====

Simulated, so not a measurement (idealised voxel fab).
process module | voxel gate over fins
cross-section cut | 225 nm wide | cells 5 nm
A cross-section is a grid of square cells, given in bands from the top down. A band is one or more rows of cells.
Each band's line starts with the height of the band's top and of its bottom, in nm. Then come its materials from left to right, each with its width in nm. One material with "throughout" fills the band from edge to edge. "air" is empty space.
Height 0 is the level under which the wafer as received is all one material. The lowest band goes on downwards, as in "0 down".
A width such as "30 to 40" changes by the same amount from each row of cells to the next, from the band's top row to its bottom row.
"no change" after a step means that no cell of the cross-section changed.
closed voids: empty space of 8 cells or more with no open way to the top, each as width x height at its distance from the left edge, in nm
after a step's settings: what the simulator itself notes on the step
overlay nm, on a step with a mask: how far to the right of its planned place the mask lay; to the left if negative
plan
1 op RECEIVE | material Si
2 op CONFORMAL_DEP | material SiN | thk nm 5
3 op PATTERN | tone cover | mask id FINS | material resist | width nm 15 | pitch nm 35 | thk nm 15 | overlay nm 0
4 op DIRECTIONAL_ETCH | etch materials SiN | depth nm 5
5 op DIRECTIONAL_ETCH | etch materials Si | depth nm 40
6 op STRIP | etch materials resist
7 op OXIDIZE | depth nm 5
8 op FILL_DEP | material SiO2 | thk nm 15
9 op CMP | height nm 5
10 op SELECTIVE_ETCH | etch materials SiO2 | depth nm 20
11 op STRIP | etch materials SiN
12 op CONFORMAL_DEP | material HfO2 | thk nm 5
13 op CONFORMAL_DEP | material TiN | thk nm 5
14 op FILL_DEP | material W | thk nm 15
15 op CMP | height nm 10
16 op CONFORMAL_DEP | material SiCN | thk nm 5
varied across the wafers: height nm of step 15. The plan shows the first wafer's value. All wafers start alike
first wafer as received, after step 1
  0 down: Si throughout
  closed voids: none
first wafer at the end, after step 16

====

> **Assignment**:
Write out exactly the lines that fall from the line with "11 op STRIP | etch materials SiN" to the line with "varied across the" in the records above, keeping both ends.

> **Reply**:
11 op STRIP | etch materials SiN
12 op CONFORMAL_DEP | material HfO2 | thk nm 5
13 op CONFORMAL_DEP | material TiN | thk nm 5
14 op FILL_DEP | material W | thk nm 15
15 op CMP | height nm 10
16 op CONFORMAL_DEP | material SiCN | thk nm 5
varied across the wafers: height nm of step 15. The plan shows the first wafer's value. All wafers start alike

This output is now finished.